▼

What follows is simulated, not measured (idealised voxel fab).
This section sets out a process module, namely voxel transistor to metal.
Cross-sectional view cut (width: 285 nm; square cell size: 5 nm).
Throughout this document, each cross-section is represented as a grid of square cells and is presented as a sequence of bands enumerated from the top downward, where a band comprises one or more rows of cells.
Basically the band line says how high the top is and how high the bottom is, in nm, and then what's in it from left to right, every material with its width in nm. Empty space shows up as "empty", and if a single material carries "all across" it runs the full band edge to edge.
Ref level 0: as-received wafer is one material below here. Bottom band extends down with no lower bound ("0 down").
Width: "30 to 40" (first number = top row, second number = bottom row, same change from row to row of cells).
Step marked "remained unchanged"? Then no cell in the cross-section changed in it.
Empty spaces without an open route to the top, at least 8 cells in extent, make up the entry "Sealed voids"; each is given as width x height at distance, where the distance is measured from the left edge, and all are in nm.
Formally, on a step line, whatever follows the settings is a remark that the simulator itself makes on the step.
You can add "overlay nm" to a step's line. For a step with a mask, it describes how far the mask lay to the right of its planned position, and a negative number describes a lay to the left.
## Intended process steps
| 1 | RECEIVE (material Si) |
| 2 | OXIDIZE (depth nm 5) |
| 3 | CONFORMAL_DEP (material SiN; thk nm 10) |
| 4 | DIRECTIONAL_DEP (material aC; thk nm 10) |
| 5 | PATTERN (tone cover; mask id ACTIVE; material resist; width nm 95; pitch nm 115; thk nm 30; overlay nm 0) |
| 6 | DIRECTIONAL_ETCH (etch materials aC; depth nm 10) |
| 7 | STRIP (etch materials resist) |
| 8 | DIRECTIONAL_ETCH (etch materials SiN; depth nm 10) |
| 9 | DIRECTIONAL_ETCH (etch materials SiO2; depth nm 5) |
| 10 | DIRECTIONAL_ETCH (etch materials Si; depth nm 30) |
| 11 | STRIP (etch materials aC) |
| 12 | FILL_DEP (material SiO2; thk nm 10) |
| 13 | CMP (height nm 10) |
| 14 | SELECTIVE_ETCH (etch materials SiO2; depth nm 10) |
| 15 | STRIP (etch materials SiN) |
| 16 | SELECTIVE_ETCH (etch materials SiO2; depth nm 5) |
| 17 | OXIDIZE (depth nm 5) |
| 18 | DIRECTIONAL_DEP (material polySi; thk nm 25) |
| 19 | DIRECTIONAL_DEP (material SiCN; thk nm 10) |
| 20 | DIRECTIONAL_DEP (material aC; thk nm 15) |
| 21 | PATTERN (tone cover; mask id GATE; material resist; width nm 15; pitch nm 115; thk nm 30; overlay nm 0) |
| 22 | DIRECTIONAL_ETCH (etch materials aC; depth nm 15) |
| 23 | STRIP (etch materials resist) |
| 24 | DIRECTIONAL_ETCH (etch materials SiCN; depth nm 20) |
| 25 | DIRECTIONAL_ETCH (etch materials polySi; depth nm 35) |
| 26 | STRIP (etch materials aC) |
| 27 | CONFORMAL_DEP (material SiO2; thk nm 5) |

▲

Work task:
Beginning with the first line of the listing above, please write out every line exactly until you reach the line that contains "Throughout this document, each", and include that one too.

Task result:
What follows is simulated, not measured (idealised voxel fab).
This section sets out a process module, namely voxel transistor to metal.
Cross-sectional view cut (width: 285 nm; square cell size: 5 nm).
Throughout this document, each cross-section is represented as a grid of square cells and is presented as a sequence of bands enumerated from the top downward, where a band comprises one or more rows of cells.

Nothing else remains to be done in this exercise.